=== SUPPLIED INFORMATION ===

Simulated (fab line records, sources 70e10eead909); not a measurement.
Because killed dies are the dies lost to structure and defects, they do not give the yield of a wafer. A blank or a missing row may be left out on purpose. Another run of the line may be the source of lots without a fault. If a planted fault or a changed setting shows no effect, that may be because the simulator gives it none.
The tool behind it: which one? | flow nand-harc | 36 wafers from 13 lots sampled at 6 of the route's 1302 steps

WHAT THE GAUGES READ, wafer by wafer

===

▸ BRIEF: Write the records above out again precisely.

▸ EXERCISE ANSWER:
Simulated (fab line records, sources 70e10eead909); not a measurement.
Because killed dies are the dies lost to structure and defects, they do not give the yield of a wafer. A blank or a missing row may be left out on purpose. Another run of the line may be the source of lots without a fault. If a planted fault or a changed setting shows no effect, that may be because the simulator gives it none.
The tool behind it: which one? | flow nand-harc | 36 wafers from 13 lots sampled at 6 of the route's 1302 steps

WHAT THE GAUGES READ, wafer by wafer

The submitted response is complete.